From the entries below, transcribe exactly the lines between the line holding "L581.5,film-metro-02,-,70.84,1.4,59.1" and the line holding "L597.1,film-metro-02,-,166.75,1.9,59.5", inclusive; skip all other lines.

+---+

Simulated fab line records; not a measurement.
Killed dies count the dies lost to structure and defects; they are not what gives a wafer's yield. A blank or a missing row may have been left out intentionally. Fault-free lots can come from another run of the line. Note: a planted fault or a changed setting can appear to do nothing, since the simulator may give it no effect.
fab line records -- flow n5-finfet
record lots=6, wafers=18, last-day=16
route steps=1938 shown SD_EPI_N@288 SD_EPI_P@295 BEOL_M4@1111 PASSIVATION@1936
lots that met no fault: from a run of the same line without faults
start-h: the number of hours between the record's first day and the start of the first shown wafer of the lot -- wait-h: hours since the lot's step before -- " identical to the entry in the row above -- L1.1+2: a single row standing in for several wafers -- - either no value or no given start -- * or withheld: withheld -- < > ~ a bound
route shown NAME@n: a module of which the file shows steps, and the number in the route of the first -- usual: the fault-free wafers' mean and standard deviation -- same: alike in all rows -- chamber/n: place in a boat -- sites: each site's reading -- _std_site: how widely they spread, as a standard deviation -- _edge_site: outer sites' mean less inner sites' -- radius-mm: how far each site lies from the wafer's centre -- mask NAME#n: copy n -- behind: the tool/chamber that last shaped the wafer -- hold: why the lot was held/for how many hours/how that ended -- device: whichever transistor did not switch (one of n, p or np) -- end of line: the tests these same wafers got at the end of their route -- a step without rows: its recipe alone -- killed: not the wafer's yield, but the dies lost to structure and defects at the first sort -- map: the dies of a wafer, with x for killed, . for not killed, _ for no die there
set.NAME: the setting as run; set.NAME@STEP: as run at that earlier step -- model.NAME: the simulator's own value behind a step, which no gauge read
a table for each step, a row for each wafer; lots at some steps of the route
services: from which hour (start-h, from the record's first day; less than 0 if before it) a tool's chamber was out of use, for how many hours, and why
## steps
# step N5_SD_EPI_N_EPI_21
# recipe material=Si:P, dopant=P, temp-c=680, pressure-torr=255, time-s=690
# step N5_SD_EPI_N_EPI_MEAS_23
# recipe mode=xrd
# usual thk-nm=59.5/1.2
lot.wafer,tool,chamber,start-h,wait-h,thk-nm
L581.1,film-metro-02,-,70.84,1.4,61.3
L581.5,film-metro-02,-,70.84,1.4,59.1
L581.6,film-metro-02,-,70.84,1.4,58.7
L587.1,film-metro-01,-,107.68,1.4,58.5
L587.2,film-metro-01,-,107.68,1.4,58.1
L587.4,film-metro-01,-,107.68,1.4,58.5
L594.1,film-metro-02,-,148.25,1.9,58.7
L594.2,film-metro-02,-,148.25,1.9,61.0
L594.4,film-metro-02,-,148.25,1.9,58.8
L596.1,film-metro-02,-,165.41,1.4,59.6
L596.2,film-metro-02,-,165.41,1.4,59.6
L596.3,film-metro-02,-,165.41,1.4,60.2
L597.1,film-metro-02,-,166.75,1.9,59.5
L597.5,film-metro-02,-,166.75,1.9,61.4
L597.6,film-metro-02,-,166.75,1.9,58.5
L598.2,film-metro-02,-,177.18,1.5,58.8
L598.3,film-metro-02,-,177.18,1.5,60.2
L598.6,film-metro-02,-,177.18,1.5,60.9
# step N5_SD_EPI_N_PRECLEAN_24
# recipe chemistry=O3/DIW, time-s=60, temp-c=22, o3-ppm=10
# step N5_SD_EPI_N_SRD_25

+---+

# YOUR SOLUTION
L581.5,film-metro-02,-,70.84,1.4,59.1
L581.6,film-metro-02,-,70.84,1.4,58.7
L587.1,film-metro-01,-,107.68,1.4,58.5
L587.2,film-metro-01,-,107.68,1.4,58.1
L587.4,film-metro-01,-,107.68,1.4,58.5
L594.1,film-metro-02,-,148.25,1.9,58.7
L594.2,film-metro-02,-,148.25,1.9,61.0
L594.4,film-metro-02,-,148.25,1.9,58.8
L596.1,film-metro-02,-,165.41,1.4,59.6
L596.2,film-metro-02,-,165.41,1.4,59.6
L596.3,film-metro-02,-,165.41,1.4,60.2
L597.1,film-metro-02,-,166.75,1.9,59.5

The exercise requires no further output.